### Brief
Print, exactly and completely, the data that appears below.

### Excerpted data
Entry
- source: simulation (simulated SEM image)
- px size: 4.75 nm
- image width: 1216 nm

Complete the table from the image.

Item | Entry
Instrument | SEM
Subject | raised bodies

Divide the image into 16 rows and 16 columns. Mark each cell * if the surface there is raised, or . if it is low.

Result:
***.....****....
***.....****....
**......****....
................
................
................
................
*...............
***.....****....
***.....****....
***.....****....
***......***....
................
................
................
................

### Answer section
Entry
- source: simulation (simulated SEM image)
- px size: 4.75 nm
- image width: 1216 nm

Complete the table from the image.

Item | Entry
Instrument | SEM
Subject | raised bodies

Divide the image into 16 rows and 16 columns. Mark each cell * if the surface there is raised, or . if it is low.

Result:
***.....****....
***.....****....
**......****....
................
................
................
................
*...............
***.....****....
***.....****....
***.....****....
***......***....
................
................
................
................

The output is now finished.